^^^^^^^^

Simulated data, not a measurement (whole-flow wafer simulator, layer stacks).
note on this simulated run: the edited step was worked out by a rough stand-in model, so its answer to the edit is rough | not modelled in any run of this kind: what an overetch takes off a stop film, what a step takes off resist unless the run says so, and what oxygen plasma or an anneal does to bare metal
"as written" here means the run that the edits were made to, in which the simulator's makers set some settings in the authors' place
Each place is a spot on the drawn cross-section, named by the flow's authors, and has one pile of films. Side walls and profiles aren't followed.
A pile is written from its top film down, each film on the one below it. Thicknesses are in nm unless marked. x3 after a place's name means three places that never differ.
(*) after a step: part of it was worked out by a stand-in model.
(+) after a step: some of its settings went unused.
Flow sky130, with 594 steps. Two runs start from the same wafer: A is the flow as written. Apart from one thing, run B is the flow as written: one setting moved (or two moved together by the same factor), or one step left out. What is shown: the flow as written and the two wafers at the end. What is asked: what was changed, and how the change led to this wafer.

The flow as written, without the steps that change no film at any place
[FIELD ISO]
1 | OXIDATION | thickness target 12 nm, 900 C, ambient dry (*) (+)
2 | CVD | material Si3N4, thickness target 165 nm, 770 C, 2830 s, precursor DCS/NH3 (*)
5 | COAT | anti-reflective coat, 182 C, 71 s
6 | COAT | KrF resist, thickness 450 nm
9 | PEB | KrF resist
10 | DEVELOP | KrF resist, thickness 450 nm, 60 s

^^^^^^^^

Output the complete data exactly as written.

[Worked solution]
Simulated data, not a measurement (whole-flow wafer simulator, layer stacks).
note on this simulated run: the edited step was worked out by a rough stand-in model, so its answer to the edit is rough | not modelled in any run of this kind: what an overetch takes off a stop film, what a step takes off resist unless the run says so, and what oxygen plasma or an anneal does to bare metal
"as written" here means the run that the edits were made to, in which the simulator's makers set some settings in the authors' place
Each place is a spot on the drawn cross-section, named by the flow's authors, and has one pile of films. Side walls and profiles aren't followed.
A pile is written from its top film down, each film on the one below it. Thicknesses are in nm unless marked. x3 after a place's name means three places that never differ.
(*) after a step: part of it was worked out by a stand-in model.
(+) after a step: some of its settings went unused.
Flow sky130, with 594 steps. Two runs start from the same wafer: A is the flow as written. Apart from one thing, run B is the flow as written: one setting moved (or two moved together by the same factor), or one step left out. What is shown: the flow as written and the two wafers at the end. What is asked: what was changed, and how the change led to this wafer.

The flow as written, without the steps that change no film at any place
[FIELD ISO]
1 | OXIDATION | thickness target 12 nm, 900 C, ambient dry (*) (+)
2 | CVD | material Si3N4, thickness target 165 nm, 770 C, 2830 s, precursor DCS/NH3 (*)
5 | COAT | anti-reflective coat, 182 C, 71 s
6 | COAT | KrF resist, thickness 450 nm
9 | PEB | KrF resist
10 | DEVELOP | KrF resist, thickness 450 nm, 60 s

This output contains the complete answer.